The data
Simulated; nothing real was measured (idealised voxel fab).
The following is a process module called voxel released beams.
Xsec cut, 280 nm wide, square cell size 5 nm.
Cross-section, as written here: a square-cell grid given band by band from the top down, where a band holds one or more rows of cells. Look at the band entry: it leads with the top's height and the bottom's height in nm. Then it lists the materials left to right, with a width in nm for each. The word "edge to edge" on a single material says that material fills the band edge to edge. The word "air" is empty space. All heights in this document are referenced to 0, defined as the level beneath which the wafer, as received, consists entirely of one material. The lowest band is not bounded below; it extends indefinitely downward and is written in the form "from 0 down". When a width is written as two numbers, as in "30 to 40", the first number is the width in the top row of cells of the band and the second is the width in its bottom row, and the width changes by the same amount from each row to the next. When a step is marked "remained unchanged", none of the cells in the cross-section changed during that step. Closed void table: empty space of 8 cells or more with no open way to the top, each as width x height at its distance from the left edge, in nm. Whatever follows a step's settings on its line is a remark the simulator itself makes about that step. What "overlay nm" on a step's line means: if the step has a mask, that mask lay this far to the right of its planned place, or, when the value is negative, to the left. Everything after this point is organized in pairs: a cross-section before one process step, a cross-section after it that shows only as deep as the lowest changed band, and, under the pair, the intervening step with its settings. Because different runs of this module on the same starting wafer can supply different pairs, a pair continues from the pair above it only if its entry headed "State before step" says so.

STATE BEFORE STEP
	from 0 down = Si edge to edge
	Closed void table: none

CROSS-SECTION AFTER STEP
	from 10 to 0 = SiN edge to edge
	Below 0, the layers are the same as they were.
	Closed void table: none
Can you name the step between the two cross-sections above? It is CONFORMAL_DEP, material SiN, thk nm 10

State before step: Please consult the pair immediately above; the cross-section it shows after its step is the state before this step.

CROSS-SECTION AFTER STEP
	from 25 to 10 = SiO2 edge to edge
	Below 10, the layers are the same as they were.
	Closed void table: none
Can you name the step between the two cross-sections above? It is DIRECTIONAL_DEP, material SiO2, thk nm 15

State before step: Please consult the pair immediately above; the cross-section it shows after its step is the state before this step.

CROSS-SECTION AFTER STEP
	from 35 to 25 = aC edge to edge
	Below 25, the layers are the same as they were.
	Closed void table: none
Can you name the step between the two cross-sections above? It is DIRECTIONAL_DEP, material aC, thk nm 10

Assigned task
The lines to retype, exactly and only, run from the first line of the material through the line with "Xsec cut, 280 nm wide, square cell size 5 nm.".

Exercise result
Simulated; nothing real was measured (idealised voxel fab).
The following is a process module called voxel released beams.
Xsec cut, 280 nm wide, square cell size 5 nm.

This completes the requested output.